Segment Start: Input data
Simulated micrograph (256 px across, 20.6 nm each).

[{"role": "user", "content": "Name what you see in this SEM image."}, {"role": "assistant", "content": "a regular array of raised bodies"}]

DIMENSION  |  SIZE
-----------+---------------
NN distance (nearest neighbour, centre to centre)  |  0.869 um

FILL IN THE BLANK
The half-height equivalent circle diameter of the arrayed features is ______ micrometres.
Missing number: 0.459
Segment End: Input data

_Brief_
Reproduce the lines above, beginning at the line with "NN distance (nearest" and stopping after the line with "The half-height equivalent", exactly as they are.

_Reply_
NN distance (nearest neighbour, centre to centre)  |  0.869 um

FILL IN THE BLANK
The half-height equivalent circle diameter of the arrayed features is ______ micrometres.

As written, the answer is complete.